◆ Required action ◆
Retype the data below, every word of it, exactly.

▼▼▼

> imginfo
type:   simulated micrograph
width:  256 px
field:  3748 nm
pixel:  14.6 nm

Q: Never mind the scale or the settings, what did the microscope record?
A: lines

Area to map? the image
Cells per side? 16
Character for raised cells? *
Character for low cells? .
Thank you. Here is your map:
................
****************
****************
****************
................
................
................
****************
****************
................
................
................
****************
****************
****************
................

▲▲▲

◆ Response box ◆
> imginfo
type:   simulated micrograph
width:  256 px
field:  3748 nm
pixel:  14.6 nm

Q: Never mind the scale or the settings, what did the microscope record?
A: lines

Area to map? the image
Cells per side? 16
Character for raised cells? *
Character for low cells? .
Thank you. Here is your map:
................
****************
****************
****************
................
................
................
****************
****************
................
................
................
****************
****************
****************
................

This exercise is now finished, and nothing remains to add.